- REQUIREMENT
Print out the records in full, keeping each word unchanged.

- RAW DATA
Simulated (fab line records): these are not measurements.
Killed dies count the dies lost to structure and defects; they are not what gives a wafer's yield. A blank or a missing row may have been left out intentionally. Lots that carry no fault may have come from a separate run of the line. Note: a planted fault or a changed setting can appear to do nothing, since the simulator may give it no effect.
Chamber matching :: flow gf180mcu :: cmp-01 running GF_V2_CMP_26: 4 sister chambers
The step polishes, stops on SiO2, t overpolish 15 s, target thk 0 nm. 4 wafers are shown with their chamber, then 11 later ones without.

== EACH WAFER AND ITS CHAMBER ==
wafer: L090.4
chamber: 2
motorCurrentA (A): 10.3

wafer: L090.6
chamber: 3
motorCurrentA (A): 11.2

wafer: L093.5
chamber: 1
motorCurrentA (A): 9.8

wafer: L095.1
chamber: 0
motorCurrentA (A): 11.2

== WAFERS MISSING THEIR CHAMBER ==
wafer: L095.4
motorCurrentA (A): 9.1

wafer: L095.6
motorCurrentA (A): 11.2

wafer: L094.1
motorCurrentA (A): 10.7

- TASK OUTPUT
Simulated (fab line records): these are not measurements.
Killed dies count the dies lost to structure and defects; they are not what gives a wafer's yield. A blank or a missing row may have been left out intentionally. Lots that carry no fault may have come from a separate run of the line. Note: a planted fault or a changed setting can appear to do nothing, since the simulator may give it no effect.
Chamber matching :: flow gf180mcu :: cmp-01 running GF_V2_CMP_26: 4 sister chambers
The step polishes, stops on SiO2, t overpolish 15 s, target thk 0 nm. 4 wafers are shown with their chamber, then 11 later ones without.

== EACH WAFER AND ITS CHAMBER ==
wafer: L090.4
chamber: 2
motorCurrentA (A): 10.3

wafer: L090.6
chamber: 3
motorCurrentA (A): 11.2

wafer: L093.5
chamber: 1
motorCurrentA (A): 9.8

wafer: L095.1
chamber: 0
motorCurrentA (A): 11.2

== WAFERS MISSING THEIR CHAMBER ==
wafer: L095.4
motorCurrentA (A): 9.1

wafer: L095.6
motorCurrentA (A): 11.2

wafer: L094.1
motorCurrentA (A): 10.7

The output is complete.